- _Action item_
Transcribe the data that follows precisely, omitting nothing.

──────── Stored data ────────
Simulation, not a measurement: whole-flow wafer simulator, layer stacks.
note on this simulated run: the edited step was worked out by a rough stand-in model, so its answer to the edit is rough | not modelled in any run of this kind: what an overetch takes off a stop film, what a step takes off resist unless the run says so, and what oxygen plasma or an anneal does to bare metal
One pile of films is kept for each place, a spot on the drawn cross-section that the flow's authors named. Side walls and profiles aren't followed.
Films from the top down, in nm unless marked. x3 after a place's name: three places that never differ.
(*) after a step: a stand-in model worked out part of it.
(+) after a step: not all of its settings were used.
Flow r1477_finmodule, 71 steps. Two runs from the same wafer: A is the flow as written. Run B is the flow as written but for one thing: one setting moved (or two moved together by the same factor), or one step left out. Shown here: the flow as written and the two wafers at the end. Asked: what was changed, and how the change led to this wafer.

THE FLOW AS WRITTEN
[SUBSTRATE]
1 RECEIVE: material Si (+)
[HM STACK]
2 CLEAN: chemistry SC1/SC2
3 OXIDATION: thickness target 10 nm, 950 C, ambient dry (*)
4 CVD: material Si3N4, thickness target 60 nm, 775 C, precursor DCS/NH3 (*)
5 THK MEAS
────────

- _Task response_
Simulation, not a measurement: whole-flow wafer simulator, layer stacks.
note on this simulated run: the edited step was worked out by a rough stand-in model, so its answer to the edit is rough | not modelled in any run of this kind: what an overetch takes off a stop film, what a step takes off resist unless the run says so, and what oxygen plasma or an anneal does to bare metal
One pile of films is kept for each place, a spot on the drawn cross-section that the flow's authors named. Side walls and profiles aren't followed.
Films from the top down, in nm unless marked. x3 after a place's name: three places that never differ.
(*) after a step: a stand-in model worked out part of it.
(+) after a step: not all of its settings were used.
Flow r1477_finmodule, 71 steps. Two runs from the same wafer: A is the flow as written. Run B is the flow as written but for one thing: one setting moved (or two moved together by the same factor), or one step left out. Shown here: the flow as written and the two wafers at the end. Asked: what was changed, and how the change led to this wafer.

THE FLOW AS WRITTEN
[SUBSTRATE]
1 RECEIVE: material Si (+)
[HM STACK]
2 CLEAN: chemistry SC1/SC2
3 OXIDATION: thickness target 10 nm, 950 C, ambient dry (*)
4 CVD: material Si3N4, thickness target 60 nm, 775 C, precursor DCS/NH3 (*)
5 THK MEAS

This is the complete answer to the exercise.